Please write out every line of the material exactly.

________________

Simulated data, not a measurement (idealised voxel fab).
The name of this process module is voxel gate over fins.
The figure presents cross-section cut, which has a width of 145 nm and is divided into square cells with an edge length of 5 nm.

________________

> _Written solution_
Simulated data, not a measurement (idealised voxel fab).
The name of this process module is voxel gate over fins.
The figure presents cross-section cut, which has a width of 145 nm and is divided into square cells with an edge length of 5 nm.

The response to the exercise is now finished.